## EXTRACTED INFORMATION:
-----

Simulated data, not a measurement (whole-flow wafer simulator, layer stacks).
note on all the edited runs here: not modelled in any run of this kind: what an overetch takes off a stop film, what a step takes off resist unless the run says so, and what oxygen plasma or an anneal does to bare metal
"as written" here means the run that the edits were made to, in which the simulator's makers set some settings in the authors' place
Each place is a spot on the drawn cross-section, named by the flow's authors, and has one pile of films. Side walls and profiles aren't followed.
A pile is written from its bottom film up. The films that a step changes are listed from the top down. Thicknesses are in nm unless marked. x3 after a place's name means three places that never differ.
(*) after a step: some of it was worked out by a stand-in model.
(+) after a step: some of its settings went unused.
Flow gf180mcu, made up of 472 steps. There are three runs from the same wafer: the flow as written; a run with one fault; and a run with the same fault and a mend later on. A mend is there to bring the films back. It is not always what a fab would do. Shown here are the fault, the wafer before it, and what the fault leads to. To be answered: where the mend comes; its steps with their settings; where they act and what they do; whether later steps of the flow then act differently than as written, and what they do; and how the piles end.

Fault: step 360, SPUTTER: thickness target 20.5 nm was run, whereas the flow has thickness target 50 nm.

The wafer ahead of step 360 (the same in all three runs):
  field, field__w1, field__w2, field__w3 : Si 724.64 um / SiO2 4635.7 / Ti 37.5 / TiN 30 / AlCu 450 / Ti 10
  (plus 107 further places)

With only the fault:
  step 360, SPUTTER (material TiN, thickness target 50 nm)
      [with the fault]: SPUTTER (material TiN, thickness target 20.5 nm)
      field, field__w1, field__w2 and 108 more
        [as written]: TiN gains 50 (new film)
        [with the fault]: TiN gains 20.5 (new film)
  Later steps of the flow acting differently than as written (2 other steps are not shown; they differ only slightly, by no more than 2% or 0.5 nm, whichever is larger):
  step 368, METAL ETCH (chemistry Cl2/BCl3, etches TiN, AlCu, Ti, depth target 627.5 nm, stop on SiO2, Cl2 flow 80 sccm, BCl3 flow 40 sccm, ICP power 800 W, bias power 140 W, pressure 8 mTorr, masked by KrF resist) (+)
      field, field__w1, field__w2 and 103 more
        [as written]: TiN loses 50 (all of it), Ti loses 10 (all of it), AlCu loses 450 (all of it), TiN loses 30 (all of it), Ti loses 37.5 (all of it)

-----

Look above for the line containing "A pile is written" and the line containing "field, field__w1, field__w2 and 103". Transcribe both, with the lines between them, exactly.

A pile is written from its bottom film up. The films that a step changes are listed from the top down. Thicknesses are in nm unless marked. x3 after a place's name means three places that never differ.
(*) after a step: some of it was worked out by a stand-in model.
(+) after a step: some of its settings went unused.
Flow gf180mcu, made up of 472 steps. There are three runs from the same wafer: the flow as written; a run with one fault; and a run with the same fault and a mend later on. A mend is there to bring the films back. It is not always what a fab would do. Shown here are the fault, the wafer before it, and what the fault leads to. To be answered: where the mend comes; its steps with their settings; where they act and what they do; whether later steps of the flow then act differently than as written, and what they do; and how the piles end.

Fault: step 360, SPUTTER: thickness target 20.5 nm was run, whereas the flow has thickness target 50 nm.

The wafer ahead of step 360 (the same in all three runs):
  field, field__w1, field__w2, field__w3 : Si 724.64 um / SiO2 4635.7 / Ti 37.5 / TiN 30 / AlCu 450 / Ti 10
  (plus 107 further places)

With only the fault:
  step 360, SPUTTER (material TiN, thickness target 50 nm)
      [with the fault]: SPUTTER (material TiN, thickness target 20.5 nm)
      field, field__w1, field__w2 and 108 more
        [as written]: TiN gains 50 (new film)
        [with the fault]: TiN gains 20.5 (new film)
  Later steps of the flow acting differently than as written (2 other steps are not shown; they differ only slightly, by no more than 2% or 0.5 nm, whichever is larger):
  step 368, METAL ETCH (chemistry Cl2/BCl3, etches TiN, AlCu, Ti, depth target 627.5 nm, stop on SiO2, Cl2 flow 80 sccm, BCl3 flow 40 sccm, ICP power 800 W, bias power 140 W, pressure 8 mTorr, masked by KrF resist) (+)
      field, field__w1, field__w2 and 103 more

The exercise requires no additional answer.